════════════════

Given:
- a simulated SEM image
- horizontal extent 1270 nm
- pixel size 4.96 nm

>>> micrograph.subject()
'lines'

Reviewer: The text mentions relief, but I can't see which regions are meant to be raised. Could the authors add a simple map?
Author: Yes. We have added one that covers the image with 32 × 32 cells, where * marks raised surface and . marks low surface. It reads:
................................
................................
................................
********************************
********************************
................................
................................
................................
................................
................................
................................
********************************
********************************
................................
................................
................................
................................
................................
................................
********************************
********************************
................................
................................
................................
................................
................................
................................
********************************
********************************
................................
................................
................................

════════════════

▸ Work request
Lines from the beginning of the data above through the line containing "Reviewer: The text" are to be returned exactly, and no others.

▸ Written response
Given:
- a simulated SEM image
- horizontal extent 1270 nm
- pixel size 4.96 nm

>>> micrograph.subject()
'lines'

Reviewer: The text mentions relief, but I can't see which regions are meant to be raised. Could the authors add a simple map?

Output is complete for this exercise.